Each of the records below must be reproduced verbatim.

INFORMATION SHOWN:
○ ○ ○ ○ ○
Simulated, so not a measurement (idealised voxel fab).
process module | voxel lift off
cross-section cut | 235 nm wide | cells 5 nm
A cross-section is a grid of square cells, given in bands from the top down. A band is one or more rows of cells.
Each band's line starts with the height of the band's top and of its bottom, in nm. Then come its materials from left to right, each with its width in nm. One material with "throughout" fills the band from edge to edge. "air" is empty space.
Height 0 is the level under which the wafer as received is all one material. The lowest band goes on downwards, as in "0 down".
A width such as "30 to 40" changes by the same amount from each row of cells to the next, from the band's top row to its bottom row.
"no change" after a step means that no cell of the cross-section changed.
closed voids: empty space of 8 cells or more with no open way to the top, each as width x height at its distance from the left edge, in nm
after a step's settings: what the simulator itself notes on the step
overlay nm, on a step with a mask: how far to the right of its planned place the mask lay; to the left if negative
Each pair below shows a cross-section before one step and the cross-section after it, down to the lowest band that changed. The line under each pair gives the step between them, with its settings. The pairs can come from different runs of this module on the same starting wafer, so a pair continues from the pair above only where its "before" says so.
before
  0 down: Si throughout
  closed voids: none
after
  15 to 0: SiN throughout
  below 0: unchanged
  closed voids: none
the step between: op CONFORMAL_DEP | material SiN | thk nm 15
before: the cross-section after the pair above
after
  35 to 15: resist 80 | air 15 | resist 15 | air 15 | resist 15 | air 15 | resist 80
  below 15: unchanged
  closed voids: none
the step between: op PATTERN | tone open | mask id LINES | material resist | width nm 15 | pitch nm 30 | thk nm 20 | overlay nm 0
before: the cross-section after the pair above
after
○ ○ ○ ○ ○

TASK RESPONSE:
Simulated, so not a measurement (idealised voxel fab).
process module | voxel lift off
cross-section cut | 235 nm wide | cells 5 nm
A cross-section is a grid of square cells, given in bands from the top down. A band is one or more rows of cells.
Each band's line starts with the height of the band's top and of its bottom, in nm. Then come its materials from left to right, each with its width in nm. One material with "throughout" fills the band from edge to edge. "air" is empty space.
Height 0 is the level under which the wafer as received is all one material. The lowest band goes on downwards, as in "0 down".
A width such as "30 to 40" changes by the same amount from each row of cells to the next, from the band's top row to its bottom row.
"no change" after a step means that no cell of the cross-section changed.
closed voids: empty space of 8 cells or more with no open way to the top, each as width x height at its distance from the left edge, in nm
after a step's settings: what the simulator itself notes on the step
overlay nm, on a step with a mask: how far to the right of its planned place the mask lay; to the left if negative
Each pair below shows a cross-section before one step and the cross-section after it, down to the lowest band that changed. The line under each pair gives the step between them, with its settings. The pairs can come from different runs of this module on the same starting wafer, so a pair continues from the pair above only where its "before" says so.
before
  0 down: Si throughout
  closed voids: none
after
  15 to 0: SiN throughout
  below 0: unchanged
  closed voids: none
the step between: op CONFORMAL_DEP | material SiN | thk nm 15
before: the cross-section after the pair above
after
  35 to 15: resist 80 | air 15 | resist 15 | air 15 | resist 15 | air 15 | resist 80
  below 15: unchanged
  closed voids: none
the step between: op PATTERN | tone open | mask id LINES | material resist | width nm 15 | pitch nm 30 | thk nm 20 | overlay nm 0
before: the cross-section after the pair above
after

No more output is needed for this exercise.